ASSIGNMENT =>
Could you copy every record exactly as it appears?

EXTRACTED MATERIAL =>
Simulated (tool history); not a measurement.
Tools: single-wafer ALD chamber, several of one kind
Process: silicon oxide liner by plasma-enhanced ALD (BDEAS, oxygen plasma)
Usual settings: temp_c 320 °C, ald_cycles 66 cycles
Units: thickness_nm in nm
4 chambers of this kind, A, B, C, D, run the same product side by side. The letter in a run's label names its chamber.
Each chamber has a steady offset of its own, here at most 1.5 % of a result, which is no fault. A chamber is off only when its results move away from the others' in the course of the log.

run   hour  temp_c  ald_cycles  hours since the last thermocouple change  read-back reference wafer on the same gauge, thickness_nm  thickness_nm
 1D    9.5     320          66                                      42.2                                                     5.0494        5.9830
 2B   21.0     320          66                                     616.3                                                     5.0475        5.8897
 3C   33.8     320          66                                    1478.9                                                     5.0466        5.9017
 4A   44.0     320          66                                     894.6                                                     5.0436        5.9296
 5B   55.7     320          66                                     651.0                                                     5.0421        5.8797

EXERCISE ANSWER =>
Simulated (tool history); not a measurement.
Tools: single-wafer ALD chamber, several of one kind
Process: silicon oxide liner by plasma-enhanced ALD (BDEAS, oxygen plasma)
Usual settings: temp_c 320 °C, ald_cycles 66 cycles
Units: thickness_nm in nm
4 chambers of this kind, A, B, C, D, run the same product side by side. The letter in a run's label names its chamber.
Each chamber has a steady offset of its own, here at most 1.5 % of a result, which is no fault. A chamber is off only when its results move away from the others' in the course of the log.

run   hour  temp_c  ald_cycles  hours since the last thermocouple change  read-back reference wafer on the same gauge, thickness_nm  thickness_nm
 1D    9.5     320          66                                      42.2                                                     5.0494        5.9830
 2B   21.0     320          66                                     616.3                                                     5.0475        5.8897
 3C   33.8     320          66                                    1478.9                                                     5.0466        5.9017
 4A   44.0     320          66                                     894.6                                                     5.0436        5.9296
 5B   55.7     320          66                                     651.0                                                     5.0421        5.8797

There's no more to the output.